=== Section Start ===

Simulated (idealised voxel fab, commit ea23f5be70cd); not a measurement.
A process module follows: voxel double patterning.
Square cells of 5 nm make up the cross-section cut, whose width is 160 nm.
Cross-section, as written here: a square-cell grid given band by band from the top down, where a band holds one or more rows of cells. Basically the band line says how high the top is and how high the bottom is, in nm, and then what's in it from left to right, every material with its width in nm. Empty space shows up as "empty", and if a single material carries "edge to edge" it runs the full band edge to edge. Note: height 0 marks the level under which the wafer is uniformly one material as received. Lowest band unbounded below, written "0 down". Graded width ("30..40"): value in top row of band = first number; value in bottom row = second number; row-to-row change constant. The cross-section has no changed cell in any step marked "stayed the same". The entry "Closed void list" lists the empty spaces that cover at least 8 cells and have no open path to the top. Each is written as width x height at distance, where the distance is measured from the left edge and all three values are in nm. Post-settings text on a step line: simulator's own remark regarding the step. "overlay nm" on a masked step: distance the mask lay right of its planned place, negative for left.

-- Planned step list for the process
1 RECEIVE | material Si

=== Section End ===

Write out, from the lines above, only those from the line with "Cross-section, as written" to the line with "-- Planned step list for the process", exactly as given, including the first and the last.

Cross-section, as written here: a square-cell grid given band by band from the top down, where a band holds one or more rows of cells. Basically the band line says how high the top is and how high the bottom is, in nm, and then what's in it from left to right, every material with its width in nm. Empty space shows up as "empty", and if a single material carries "edge to edge" it runs the full band edge to edge. Note: height 0 marks the level under which the wafer is uniformly one material as received. Lowest band unbounded below, written "0 down". Graded width ("30..40"): value in top row of band = first number; value in bottom row = second number; row-to-row change constant. The cross-section has no changed cell in any step marked "stayed the same". The entry "Closed void list" lists the empty spaces that cover at least 8 cells and have no open path to the top. Each is written as width x height at distance, where the distance is measured from the left edge and all three values are in nm. Post-settings text on a step line: simulator's own remark regarding the step. "overlay nm" on a masked step: distance the mask lay right of its planned place, negative for left.

-- Planned step list for the process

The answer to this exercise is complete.